REQUIRED ACTION
Could the data underneath be repeated exactly, in full?

SUPPLIED INFORMATION
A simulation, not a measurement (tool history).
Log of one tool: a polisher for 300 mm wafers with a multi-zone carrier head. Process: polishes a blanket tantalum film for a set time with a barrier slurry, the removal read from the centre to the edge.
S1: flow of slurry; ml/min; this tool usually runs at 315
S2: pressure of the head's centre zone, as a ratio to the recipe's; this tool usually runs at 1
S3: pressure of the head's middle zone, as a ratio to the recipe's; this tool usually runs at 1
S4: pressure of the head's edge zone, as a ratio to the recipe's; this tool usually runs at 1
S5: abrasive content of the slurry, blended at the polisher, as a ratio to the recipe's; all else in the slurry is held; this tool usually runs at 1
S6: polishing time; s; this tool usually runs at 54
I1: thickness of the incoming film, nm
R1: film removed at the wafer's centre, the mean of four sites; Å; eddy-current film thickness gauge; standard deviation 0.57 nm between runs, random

ANSWER BOX
A simulation, not a measurement (tool history).
Log of one tool: a polisher for 300 mm wafers with a multi-zone carrier head. Process: polishes a blanket tantalum film for a set time with a barrier slurry, the removal read from the centre to the edge.
S1: flow of slurry; ml/min; this tool usually runs at 315
S2: pressure of the head's centre zone, as a ratio to the recipe's; this tool usually runs at 1
S3: pressure of the head's middle zone, as a ratio to the recipe's; this tool usually runs at 1
S4: pressure of the head's edge zone, as a ratio to the recipe's; this tool usually runs at 1
S5: abrasive content of the slurry, blended at the polisher, as a ratio to the recipe's; all else in the slurry is held; this tool usually runs at 1
S6: polishing time; s; this tool usually runs at 54
I1: thickness of the incoming film, nm
R1: film removed at the wafer's centre, the mean of four sites; Å; eddy-current film thickness gauge; standard deviation 0.57 nm between runs, random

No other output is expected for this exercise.